─── DATASET EXTRACT

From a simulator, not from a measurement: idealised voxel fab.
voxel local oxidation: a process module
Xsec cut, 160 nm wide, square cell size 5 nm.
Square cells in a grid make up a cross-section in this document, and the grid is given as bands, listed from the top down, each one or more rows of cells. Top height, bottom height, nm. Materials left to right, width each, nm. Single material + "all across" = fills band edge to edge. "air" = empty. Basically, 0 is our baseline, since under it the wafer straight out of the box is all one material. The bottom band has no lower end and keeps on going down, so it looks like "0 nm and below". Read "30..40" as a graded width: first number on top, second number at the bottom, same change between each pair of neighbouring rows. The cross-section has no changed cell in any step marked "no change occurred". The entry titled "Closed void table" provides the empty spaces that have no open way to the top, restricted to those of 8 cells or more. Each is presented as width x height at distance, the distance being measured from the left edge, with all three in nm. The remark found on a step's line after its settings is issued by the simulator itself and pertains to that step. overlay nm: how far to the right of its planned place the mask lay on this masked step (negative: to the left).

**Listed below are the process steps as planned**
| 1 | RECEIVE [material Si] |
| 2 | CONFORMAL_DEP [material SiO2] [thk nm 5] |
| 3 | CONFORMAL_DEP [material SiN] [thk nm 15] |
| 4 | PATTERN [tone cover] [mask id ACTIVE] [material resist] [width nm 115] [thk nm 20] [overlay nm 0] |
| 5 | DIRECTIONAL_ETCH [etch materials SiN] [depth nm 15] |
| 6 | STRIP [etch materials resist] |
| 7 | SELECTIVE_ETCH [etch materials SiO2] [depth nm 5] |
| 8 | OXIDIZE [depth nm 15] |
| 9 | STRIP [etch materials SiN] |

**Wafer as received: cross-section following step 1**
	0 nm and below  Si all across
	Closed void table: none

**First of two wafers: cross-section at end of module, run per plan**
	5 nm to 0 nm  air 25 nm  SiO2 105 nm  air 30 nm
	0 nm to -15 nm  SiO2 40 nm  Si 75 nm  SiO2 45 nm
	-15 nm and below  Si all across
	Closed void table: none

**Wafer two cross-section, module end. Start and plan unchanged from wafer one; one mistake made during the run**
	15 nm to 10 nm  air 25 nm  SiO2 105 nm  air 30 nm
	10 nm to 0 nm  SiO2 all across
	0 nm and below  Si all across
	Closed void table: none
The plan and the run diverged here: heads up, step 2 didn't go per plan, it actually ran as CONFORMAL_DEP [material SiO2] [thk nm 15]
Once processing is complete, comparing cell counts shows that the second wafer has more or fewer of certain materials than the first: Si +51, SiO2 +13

──────

> **ACTION ITEM**:
What is needed is every line from the beginning of the data up to and including the line with "Xsec cut, 160 nm wide, square cell size 5 nm.", given again word for word.

> **EXPECTED ANSWER**:
From a simulator, not from a measurement: idealised voxel fab.
voxel local oxidation: a process module
Xsec cut, 160 nm wide, square cell size 5 nm.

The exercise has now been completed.